*Entries shown*:
* * * * * * *
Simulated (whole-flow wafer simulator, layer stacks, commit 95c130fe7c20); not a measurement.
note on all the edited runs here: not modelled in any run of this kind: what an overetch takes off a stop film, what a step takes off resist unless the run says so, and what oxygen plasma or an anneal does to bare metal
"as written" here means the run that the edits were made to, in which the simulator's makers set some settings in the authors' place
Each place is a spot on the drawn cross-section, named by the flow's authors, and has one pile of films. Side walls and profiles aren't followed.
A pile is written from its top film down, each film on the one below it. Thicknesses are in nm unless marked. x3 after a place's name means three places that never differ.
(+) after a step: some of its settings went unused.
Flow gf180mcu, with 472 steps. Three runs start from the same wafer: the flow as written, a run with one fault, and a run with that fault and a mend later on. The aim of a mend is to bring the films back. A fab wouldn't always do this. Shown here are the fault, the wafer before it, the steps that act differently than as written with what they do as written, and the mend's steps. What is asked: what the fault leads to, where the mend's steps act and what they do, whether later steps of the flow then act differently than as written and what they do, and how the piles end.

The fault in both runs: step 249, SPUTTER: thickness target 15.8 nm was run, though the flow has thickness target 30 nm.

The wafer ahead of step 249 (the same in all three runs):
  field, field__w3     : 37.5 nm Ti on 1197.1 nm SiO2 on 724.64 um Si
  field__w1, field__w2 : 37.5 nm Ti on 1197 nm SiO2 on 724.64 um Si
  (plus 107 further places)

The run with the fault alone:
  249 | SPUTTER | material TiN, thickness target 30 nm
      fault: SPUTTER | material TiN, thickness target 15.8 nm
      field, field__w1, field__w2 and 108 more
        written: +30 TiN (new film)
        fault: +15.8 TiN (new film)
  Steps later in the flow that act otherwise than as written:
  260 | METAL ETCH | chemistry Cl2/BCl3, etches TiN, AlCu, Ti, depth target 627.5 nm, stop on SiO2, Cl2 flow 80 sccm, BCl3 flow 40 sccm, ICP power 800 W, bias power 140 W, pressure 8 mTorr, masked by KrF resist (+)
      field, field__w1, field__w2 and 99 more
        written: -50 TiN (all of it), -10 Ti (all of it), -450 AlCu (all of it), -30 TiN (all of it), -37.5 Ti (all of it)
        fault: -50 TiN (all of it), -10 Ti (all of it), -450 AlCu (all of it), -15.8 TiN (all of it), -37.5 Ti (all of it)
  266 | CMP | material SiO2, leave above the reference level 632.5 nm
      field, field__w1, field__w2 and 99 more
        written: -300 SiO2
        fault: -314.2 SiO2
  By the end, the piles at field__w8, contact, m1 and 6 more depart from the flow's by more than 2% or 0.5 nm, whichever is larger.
* * * * * * *

*Work item*:
Taking the material above, extract exactly and only the lines from the line with "written: -300 SiO2" to the line with "fault: -314.2 SiO2", inclusive of both.

*Answer box*:
        written: -300 SiO2
        fault: -314.2 SiO2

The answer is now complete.